--- START ---
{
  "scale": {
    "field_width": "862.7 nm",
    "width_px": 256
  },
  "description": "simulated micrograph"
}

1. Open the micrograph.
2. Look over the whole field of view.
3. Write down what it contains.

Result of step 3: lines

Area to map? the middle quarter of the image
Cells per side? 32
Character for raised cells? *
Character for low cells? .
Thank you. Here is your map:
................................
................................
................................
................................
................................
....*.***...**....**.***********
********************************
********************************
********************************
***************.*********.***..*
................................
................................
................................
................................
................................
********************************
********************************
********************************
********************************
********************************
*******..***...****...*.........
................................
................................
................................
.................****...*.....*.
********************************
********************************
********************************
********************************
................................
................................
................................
--- END ---

ACTION ITEM: Taking the entries above, print exactly the lines starting at the line with "2. Look over the whole field of view." and ending at the line with "Thank you. Here", both included.

REPLY:
2. Look over the whole field of view.
3. Write down what it contains.

Result of step 3: lines

Area to map? the middle quarter of the image
Cells per side? 32
Character for raised cells? *
Character for low cells? .
Thank you. Here is your map:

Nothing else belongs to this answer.